Assigned task
Retype each line exactly as it stands, beginning at the first line of the material and finishing with the line that contains "S3: time in the liquid; s".

###

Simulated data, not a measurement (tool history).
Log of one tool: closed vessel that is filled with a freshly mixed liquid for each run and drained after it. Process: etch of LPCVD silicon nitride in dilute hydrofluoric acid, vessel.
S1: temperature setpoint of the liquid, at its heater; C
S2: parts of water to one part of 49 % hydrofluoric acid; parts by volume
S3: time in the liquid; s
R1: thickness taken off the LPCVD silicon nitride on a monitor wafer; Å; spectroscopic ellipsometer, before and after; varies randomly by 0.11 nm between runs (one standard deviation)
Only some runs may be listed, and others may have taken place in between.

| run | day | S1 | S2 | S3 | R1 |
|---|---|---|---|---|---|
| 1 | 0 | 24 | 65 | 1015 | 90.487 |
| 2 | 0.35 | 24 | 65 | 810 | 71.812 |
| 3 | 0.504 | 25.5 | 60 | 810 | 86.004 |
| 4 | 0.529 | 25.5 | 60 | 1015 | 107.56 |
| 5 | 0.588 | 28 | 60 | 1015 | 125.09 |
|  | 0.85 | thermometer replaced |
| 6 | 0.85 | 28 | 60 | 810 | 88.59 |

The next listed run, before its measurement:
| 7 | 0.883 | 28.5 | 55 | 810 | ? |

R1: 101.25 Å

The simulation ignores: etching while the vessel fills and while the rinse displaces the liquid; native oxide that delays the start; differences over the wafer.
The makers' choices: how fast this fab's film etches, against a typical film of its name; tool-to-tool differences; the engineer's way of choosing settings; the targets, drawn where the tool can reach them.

###

Result
Simulated data, not a measurement (tool history).
Log of one tool: closed vessel that is filled with a freshly mixed liquid for each run and drained after it. Process: etch of LPCVD silicon nitride in dilute hydrofluoric acid, vessel.
S1: temperature setpoint of the liquid, at its heater; C
S2: parts of water to one part of 49 % hydrofluoric acid; parts by volume
S3: time in the liquid; s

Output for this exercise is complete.